● Listed records
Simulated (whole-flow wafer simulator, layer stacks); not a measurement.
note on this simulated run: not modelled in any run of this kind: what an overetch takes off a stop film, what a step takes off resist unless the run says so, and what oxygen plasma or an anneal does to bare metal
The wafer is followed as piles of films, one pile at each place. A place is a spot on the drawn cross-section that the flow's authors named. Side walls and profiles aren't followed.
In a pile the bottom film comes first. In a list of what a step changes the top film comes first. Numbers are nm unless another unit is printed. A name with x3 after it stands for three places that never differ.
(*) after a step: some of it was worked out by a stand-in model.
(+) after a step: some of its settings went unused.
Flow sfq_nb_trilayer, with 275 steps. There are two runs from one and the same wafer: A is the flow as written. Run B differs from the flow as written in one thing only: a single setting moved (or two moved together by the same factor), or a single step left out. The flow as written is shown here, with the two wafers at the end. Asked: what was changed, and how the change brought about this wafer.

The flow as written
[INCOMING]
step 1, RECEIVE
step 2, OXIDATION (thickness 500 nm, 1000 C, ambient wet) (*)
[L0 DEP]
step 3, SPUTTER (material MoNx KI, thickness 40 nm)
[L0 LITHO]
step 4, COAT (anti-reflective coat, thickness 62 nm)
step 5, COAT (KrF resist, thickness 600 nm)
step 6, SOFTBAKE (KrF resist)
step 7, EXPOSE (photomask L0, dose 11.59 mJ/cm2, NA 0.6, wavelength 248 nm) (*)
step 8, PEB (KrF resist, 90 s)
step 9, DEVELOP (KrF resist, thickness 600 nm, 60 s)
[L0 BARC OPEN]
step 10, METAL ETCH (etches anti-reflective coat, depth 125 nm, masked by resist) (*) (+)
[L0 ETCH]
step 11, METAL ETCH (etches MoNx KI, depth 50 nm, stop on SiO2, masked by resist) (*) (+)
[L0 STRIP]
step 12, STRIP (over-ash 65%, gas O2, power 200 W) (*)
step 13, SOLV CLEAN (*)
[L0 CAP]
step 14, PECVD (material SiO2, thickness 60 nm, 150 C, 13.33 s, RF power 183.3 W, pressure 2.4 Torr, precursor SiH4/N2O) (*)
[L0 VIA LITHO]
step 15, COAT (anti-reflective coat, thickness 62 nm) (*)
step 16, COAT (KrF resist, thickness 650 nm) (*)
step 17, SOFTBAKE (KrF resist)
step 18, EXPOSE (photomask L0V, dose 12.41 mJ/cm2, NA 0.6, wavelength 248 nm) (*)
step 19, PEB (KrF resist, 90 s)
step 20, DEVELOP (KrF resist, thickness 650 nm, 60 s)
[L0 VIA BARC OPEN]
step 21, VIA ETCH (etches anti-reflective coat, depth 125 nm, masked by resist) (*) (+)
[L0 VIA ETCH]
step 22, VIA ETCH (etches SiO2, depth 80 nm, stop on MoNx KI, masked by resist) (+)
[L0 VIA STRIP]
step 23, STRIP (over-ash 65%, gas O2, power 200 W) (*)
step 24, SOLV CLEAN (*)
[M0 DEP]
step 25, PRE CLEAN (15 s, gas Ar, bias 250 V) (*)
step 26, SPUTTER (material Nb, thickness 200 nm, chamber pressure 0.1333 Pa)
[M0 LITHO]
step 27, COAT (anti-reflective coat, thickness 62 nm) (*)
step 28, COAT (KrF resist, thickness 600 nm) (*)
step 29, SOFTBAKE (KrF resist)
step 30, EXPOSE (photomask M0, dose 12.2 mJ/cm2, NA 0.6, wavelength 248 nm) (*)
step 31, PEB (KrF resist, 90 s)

● Work instruction
From the listing above, the lines starting with the one that has "step 9, DEVELOP" and running through the one that has "step 18, EXPOSE" should be copied exactly, ends included.

● Exercise result
step 9, DEVELOP (KrF resist, thickness 600 nm, 60 s)
[L0 BARC OPEN]
step 10, METAL ETCH (etches anti-reflective coat, depth 125 nm, masked by resist) (*) (+)
[L0 ETCH]
step 11, METAL ETCH (etches MoNx KI, depth 50 nm, stop on SiO2, masked by resist) (*) (+)
[L0 STRIP]
step 12, STRIP (over-ash 65%, gas O2, power 200 W) (*)
step 13, SOLV CLEAN (*)
[L0 CAP]
step 14, PECVD (material SiO2, thickness 60 nm, 150 C, 13.33 s, RF power 183.3 W, pressure 2.4 Torr, precursor SiH4/N2O) (*)
[L0 VIA LITHO]
step 15, COAT (anti-reflective coat, thickness 62 nm) (*)
step 16, COAT (KrF resist, thickness 650 nm) (*)
step 17, SOFTBAKE (KrF resist)
step 18, EXPOSE (photomask L0V, dose 12.41 mJ/cm2, NA 0.6, wavelength 248 nm) (*)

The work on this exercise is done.